- [WORK ITEM] Repeat the full listing, word for word.

(EXTRACTED ENTRIES begins)

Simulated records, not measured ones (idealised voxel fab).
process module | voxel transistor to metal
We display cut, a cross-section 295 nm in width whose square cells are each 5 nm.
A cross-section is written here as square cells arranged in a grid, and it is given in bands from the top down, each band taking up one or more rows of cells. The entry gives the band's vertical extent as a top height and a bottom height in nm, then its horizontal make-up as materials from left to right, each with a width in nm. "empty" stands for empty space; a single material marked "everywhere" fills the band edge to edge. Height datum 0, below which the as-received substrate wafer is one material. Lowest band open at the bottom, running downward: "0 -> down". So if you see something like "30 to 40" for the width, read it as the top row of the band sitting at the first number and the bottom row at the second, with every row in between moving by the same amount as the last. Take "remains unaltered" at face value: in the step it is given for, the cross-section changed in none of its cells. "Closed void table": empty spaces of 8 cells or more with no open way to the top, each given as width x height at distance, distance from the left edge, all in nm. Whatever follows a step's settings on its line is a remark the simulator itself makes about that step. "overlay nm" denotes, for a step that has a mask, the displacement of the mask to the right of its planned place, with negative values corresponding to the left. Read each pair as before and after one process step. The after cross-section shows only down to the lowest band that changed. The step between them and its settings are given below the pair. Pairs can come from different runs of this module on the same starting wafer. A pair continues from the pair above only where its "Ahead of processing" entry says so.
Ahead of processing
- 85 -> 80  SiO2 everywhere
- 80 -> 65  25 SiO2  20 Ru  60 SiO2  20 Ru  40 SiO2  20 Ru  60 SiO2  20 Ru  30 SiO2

(EXTRACTED ENTRIES ends)

- [WRITTEN RESPONSE]
Simulated records, not measured ones (idealised voxel fab).
process module | voxel transistor to metal
We display cut, a cross-section 295 nm in width whose square cells are each 5 nm.
A cross-section is written here as square cells arranged in a grid, and it is given in bands from the top down, each band taking up one or more rows of cells. The entry gives the band's vertical extent as a top height and a bottom height in nm, then its horizontal make-up as materials from left to right, each with a width in nm. "empty" stands for empty space; a single material marked "everywhere" fills the band edge to edge. Height datum 0, below which the as-received substrate wafer is one material. Lowest band open at the bottom, running downward: "0 -> down". So if you see something like "30 to 40" for the width, read it as the top row of the band sitting at the first number and the bottom row at the second, with every row in between moving by the same amount as the last. Take "remains unaltered" at face value: in the step it is given for, the cross-section changed in none of its cells. "Closed void table": empty spaces of 8 cells or more with no open way to the top, each given as width x height at distance, distance from the left edge, all in nm. Whatever follows a step's settings on its line is a remark the simulator itself makes about that step. "overlay nm" denotes, for a step that has a mask, the displacement of the mask to the right of its planned place, with negative values corresponding to the left. Read each pair as before and after one process step. The after cross-section shows only down to the lowest band that changed. The step between them and its settings are given below the pair. Pairs can come from different runs of this module on the same starting wafer. A pair continues from the pair above only where its "Ahead of processing" entry says so.
Ahead of processing
- 85 -> 80  SiO2 everywhere
- 80 -> 65  25 SiO2  20 Ru  60 SiO2  20 Ru  40 SiO2  20 Ru  60 SiO2  20 Ru  30 SiO2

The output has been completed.